WORK ORDER
Every entry, from first to last, is to be retyped without any alteration.

:: SUPPLIED MATERIAL ::

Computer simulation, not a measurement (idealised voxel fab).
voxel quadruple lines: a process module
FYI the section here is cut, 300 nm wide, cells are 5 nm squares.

:::

TASK RESPONSE
Computer simulation, not a measurement (idealised voxel fab).
voxel quadruple lines: a process module
FYI the section here is cut, 300 nm wide, cells are 5 nm squares.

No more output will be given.